Record extracts
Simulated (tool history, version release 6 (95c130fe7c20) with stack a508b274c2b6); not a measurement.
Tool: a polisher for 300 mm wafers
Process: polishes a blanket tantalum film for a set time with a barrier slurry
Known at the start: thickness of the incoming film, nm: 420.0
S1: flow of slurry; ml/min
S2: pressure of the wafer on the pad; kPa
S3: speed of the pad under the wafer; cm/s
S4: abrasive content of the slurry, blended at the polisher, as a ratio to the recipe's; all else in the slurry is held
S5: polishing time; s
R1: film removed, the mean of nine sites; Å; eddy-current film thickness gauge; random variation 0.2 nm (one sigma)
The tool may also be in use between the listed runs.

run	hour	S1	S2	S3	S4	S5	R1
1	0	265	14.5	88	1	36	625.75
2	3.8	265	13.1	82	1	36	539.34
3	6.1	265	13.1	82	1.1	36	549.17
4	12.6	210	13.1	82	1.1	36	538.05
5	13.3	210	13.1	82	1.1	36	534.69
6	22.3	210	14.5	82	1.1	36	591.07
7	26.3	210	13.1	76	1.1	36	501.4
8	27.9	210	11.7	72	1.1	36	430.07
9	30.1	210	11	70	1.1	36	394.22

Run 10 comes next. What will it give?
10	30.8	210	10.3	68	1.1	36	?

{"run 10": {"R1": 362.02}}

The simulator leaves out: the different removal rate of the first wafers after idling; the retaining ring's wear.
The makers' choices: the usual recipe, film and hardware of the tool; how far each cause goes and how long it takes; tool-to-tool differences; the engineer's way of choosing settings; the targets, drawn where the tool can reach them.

Activity
Reproduce the listing above exactly, but only from its first line through the line holding "The simulator leaves"; both of those lines are included.

Task output
Simulated (tool history, version release 6 (95c130fe7c20) with stack a508b274c2b6); not a measurement.
Tool: a polisher for 300 mm wafers
Process: polishes a blanket tantalum film for a set time with a barrier slurry
Known at the start: thickness of the incoming film, nm: 420.0
S1: flow of slurry; ml/min
S2: pressure of the wafer on the pad; kPa
S3: speed of the pad under the wafer; cm/s
S4: abrasive content of the slurry, blended at the polisher, as a ratio to the recipe's; all else in the slurry is held
S5: polishing time; s
R1: film removed, the mean of nine sites; Å; eddy-current film thickness gauge; random variation 0.2 nm (one sigma)
The tool may also be in use between the listed runs.

run	hour	S1	S2	S3	S4	S5	R1
1	0	265	14.5	88	1	36	625.75
2	3.8	265	13.1	82	1	36	539.34
3	6.1	265	13.1	82	1.1	36	549.17
4	12.6	210	13.1	82	1.1	36	538.05
5	13.3	210	13.1	82	1.1	36	534.69
6	22.3	210	14.5	82	1.1	36	591.07
7	26.3	210	13.1	76	1.1	36	501.4
8	27.9	210	11.7	72	1.1	36	430.07
9	30.1	210	11	70	1.1	36	394.22

Run 10 comes next. What will it give?
10	30.8	210	10.3	68	1.1	36	?

{"run 10": {"R1": 362.02}}

The simulator leaves out: the different removal rate of the first wafers after idling; the retaining ring's wear.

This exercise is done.